§ Work order: Copy the lines below exactly. Start at the first and finish with the line containing "S2: speed of".

((
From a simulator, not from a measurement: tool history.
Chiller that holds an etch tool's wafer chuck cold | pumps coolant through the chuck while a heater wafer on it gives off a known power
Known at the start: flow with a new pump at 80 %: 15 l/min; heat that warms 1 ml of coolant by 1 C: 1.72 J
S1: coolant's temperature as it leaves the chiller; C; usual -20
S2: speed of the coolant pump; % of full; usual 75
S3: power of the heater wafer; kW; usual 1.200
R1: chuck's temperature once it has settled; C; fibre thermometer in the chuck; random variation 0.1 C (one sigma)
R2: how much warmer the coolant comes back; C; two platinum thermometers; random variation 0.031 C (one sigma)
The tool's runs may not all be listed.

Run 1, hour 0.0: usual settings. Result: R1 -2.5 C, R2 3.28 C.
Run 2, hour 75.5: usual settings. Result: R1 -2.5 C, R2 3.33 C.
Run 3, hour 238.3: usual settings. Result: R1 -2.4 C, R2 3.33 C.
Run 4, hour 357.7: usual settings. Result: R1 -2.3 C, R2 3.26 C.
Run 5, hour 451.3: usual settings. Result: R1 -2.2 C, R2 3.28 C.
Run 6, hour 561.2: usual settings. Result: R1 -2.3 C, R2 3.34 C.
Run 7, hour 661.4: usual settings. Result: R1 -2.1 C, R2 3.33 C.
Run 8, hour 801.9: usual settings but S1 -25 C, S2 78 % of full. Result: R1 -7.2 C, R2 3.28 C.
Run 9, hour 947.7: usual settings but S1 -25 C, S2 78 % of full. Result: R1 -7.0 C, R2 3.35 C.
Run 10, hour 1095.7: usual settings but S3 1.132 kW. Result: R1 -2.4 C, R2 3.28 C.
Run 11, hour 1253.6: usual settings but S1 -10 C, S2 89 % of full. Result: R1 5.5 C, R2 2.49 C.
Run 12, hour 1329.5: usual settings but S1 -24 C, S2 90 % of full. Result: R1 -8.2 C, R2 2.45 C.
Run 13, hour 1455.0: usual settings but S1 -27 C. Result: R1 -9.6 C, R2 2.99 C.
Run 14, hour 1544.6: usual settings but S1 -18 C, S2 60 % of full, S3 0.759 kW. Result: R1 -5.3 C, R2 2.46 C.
))

§ Solution:
From a simulator, not from a measurement: tool history.
Chiller that holds an etch tool's wafer chuck cold | pumps coolant through the chuck while a heater wafer on it gives off a known power
Known at the start: flow with a new pump at 80 %: 15 l/min; heat that warms 1 ml of coolant by 1 C: 1.72 J
S1: coolant's temperature as it leaves the chiller; C; usual -20
S2: speed of the coolant pump; % of full; usual 75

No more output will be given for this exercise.